● WORK TASK
Where the listing below reaches the line containing "the authors' place", start writing out lines exactly, and stop once the line containing "Films from the" has been written.

☆ ☆ ☆ ☆ ☆
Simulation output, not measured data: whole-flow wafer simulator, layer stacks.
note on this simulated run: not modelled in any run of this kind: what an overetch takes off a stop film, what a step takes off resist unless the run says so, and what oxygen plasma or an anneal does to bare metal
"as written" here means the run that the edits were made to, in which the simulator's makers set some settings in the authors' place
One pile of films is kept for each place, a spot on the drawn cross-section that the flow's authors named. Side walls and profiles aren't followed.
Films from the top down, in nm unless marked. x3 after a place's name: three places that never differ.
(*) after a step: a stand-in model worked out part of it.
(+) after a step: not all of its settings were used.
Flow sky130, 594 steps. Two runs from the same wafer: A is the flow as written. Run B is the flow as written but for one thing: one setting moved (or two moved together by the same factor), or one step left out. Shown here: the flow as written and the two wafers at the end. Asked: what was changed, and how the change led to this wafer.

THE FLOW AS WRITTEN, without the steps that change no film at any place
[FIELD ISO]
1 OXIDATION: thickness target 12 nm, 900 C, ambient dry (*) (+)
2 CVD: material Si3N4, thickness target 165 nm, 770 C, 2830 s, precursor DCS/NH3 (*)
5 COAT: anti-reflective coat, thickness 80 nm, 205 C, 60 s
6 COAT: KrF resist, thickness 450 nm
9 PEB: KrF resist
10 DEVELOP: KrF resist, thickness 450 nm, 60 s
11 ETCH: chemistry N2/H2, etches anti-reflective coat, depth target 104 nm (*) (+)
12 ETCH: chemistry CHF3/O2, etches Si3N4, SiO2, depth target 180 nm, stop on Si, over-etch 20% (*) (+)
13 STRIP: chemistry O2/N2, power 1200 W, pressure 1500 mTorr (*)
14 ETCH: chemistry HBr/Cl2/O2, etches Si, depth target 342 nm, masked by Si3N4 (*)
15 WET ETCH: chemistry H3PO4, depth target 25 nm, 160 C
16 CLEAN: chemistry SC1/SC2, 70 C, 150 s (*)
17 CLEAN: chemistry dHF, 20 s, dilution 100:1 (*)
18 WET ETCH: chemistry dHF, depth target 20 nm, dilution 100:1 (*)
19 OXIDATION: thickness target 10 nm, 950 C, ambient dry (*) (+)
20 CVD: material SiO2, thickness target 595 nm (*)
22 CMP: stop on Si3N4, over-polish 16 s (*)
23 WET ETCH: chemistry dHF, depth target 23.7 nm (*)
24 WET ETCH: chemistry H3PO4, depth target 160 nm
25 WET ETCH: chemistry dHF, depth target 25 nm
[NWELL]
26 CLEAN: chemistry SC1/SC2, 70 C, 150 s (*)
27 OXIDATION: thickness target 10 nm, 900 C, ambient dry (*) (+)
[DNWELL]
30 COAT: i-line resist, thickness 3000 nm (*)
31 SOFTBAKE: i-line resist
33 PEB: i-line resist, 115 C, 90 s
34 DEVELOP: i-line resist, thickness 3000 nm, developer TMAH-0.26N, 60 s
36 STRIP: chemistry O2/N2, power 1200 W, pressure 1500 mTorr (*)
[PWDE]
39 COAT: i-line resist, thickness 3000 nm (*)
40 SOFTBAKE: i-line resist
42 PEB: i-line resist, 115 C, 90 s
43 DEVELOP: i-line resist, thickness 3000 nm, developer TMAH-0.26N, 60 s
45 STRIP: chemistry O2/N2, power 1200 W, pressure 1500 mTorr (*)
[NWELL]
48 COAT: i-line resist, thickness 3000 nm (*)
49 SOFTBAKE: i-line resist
☆ ☆ ☆ ☆ ☆

● EXERCISE RESULT
"as written" here means the run that the edits were made to, in which the simulator's makers set some settings in the authors' place
One pile of films is kept for each place, a spot on the drawn cross-section that the flow's authors named. Side walls and profiles aren't followed.
Films from the top down, in nm unless marked. x3 after a place's name: three places that never differ.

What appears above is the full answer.